• [Given records]
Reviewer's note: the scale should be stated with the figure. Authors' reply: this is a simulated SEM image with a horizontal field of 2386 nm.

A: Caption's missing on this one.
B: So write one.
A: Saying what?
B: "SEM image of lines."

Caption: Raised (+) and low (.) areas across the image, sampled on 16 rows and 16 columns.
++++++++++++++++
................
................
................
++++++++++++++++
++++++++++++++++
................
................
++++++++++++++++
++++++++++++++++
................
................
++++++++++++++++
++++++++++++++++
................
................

• [Work item] What you return should be the lines from the start of the data through the line with "Caption: Raised (+)", quoted exactly and nothing more.

• [Task output]
Reviewer's note: the scale should be stated with the figure. Authors' reply: this is a simulated SEM image with a horizontal field of 2386 nm.

A: Caption's missing on this one.
B: So write one.
A: Saying what?
B: "SEM image of lines."

Caption: Raised (+) and low (.) areas across the image, sampled on 16 rows and 16 columns.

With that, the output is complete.